## [Source material]
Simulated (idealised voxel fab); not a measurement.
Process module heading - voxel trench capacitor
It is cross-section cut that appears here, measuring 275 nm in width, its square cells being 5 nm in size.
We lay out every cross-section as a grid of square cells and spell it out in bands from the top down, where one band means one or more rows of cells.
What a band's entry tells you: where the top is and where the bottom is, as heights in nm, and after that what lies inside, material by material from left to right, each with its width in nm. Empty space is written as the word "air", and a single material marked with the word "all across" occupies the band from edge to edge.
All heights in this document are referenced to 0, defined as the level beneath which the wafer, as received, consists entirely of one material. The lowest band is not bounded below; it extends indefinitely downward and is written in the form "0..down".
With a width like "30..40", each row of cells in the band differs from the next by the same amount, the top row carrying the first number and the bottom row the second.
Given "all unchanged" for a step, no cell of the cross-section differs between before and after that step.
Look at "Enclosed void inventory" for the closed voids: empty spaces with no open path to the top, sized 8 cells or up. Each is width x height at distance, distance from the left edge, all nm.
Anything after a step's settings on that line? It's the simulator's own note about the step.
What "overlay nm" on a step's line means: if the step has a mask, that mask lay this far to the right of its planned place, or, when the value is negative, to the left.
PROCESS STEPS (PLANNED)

## [Requirement]
Set down each line exactly as it appears in the data.

## [Exercise solution]
Simulated (idealised voxel fab); not a measurement.
Process module heading - voxel trench capacitor
It is cross-section cut that appears here, measuring 275 nm in width, its square cells being 5 nm in size.
We lay out every cross-section as a grid of square cells and spell it out in bands from the top down, where one band means one or more rows of cells.
What a band's entry tells you: where the top is and where the bottom is, as heights in nm, and after that what lies inside, material by material from left to right, each with its width in nm. Empty space is written as the word "air", and a single material marked with the word "all across" occupies the band from edge to edge.
All heights in this document are referenced to 0, defined as the level beneath which the wafer, as received, consists entirely of one material. The lowest band is not bounded below; it extends indefinitely downward and is written in the form "0..down".
With a width like "30..40", each row of cells in the band differs from the next by the same amount, the top row carrying the first number and the bottom row the second.
Given "all unchanged" for a step, no cell of the cross-section differs between before and after that step.
Look at "Enclosed void inventory" for the closed voids: empty spaces with no open path to the top, sized 8 cells or up. Each is width x height at distance, distance from the left edge, all nm.
Anything after a step's settings on that line? It's the simulator's own note about the step.
What "overlay nm" on a step's line means: if the step has a mask, that mask lay this far to the right of its planned place, or, when the value is negative, to the left.
PROCESS STEPS (PLANNED)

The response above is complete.